Task item
Write out the data exactly from its first line onward, ending with the line in which "This section sets" appears.

Material shown
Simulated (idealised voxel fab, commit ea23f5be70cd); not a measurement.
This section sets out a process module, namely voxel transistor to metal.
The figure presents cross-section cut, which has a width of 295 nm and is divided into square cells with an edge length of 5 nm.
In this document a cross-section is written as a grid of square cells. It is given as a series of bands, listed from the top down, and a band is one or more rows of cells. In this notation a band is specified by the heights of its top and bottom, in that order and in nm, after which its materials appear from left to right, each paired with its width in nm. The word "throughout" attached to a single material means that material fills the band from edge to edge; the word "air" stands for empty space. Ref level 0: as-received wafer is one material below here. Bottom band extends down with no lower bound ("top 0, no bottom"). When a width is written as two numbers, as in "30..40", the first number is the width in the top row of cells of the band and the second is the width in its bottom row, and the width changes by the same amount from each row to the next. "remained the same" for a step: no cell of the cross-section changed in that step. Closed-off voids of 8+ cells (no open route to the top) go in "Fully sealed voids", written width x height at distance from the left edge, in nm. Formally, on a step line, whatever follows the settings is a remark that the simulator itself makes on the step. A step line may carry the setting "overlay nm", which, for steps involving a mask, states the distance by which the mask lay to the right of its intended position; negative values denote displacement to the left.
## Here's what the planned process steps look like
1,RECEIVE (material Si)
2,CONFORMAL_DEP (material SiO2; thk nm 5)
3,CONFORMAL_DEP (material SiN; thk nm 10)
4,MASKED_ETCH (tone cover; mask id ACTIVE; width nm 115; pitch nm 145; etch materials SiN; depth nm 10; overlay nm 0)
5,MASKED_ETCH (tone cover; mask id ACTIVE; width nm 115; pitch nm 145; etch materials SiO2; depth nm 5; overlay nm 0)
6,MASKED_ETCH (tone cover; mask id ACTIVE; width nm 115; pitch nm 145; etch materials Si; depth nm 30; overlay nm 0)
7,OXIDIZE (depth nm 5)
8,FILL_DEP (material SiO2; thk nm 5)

Solution
Simulated (idealised voxel fab, commit ea23f5be70cd); not a measurement.
This section sets out a process module, namely voxel transistor to metal.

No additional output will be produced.